Extracted data
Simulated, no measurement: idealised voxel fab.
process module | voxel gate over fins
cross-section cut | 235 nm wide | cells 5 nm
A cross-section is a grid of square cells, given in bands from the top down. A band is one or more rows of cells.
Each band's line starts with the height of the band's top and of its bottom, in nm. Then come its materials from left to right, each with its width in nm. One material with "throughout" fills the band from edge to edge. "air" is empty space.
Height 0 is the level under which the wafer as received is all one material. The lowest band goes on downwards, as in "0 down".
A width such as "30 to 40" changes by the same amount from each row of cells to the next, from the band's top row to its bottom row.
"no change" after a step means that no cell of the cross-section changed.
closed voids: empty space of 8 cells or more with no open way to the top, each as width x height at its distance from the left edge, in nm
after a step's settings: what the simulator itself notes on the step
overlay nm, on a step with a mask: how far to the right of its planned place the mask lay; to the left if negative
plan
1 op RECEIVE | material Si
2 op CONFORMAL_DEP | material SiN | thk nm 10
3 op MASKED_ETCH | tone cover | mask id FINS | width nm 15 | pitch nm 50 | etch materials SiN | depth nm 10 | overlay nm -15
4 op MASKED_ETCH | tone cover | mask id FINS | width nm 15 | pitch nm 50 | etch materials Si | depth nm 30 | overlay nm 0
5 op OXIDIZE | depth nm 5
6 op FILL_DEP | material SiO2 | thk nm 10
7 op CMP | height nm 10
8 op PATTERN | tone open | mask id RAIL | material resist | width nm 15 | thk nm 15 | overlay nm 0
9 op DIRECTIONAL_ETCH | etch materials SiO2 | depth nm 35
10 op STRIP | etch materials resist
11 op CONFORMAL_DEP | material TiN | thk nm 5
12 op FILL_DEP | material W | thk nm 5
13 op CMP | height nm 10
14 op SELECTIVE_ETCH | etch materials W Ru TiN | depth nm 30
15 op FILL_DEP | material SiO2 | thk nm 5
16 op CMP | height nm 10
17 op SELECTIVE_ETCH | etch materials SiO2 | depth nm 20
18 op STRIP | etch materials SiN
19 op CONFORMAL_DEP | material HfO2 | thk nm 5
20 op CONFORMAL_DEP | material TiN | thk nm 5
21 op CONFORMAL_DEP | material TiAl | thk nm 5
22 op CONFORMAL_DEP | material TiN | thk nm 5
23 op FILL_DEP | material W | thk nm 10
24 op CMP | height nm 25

Assignment
When the line with "22 op CONFORMAL_DEP | material TiN | thk nm 5" is reached in the data above, start copying there, and copy each line exactly until the line with "23 op FILL_DEP | material W | thk nm 10" has been copied; copy nothing else.

Written answer
22 op CONFORMAL_DEP | material TiN | thk nm 5
23 op FILL_DEP | material W | thk nm 10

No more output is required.